= Information shown =
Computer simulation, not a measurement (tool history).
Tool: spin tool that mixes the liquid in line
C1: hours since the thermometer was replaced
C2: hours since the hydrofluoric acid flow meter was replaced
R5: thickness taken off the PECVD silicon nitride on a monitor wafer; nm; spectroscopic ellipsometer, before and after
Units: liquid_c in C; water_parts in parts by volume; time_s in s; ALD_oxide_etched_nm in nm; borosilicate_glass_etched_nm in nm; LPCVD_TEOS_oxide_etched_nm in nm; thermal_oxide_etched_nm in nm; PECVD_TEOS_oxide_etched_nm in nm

= Assignment =
Write out the listing once more, matching it exactly.

= Answer area =
Computer simulation, not a measurement (tool history).
Tool: spin tool that mixes the liquid in line
C1: hours since the thermometer was replaced
C2: hours since the hydrofluoric acid flow meter was replaced
R5: thickness taken off the PECVD silicon nitride on a monitor wafer; nm; spectroscopic ellipsometer, before and after
Units: liquid_c in C; water_parts in parts by volume; time_s in s; ALD_oxide_etched_nm in nm; borosilicate_glass_etched_nm in nm; LPCVD_TEOS_oxide_etched_nm in nm; thermal_oxide_etched_nm in nm; PECVD_TEOS_oxide_etched_nm in nm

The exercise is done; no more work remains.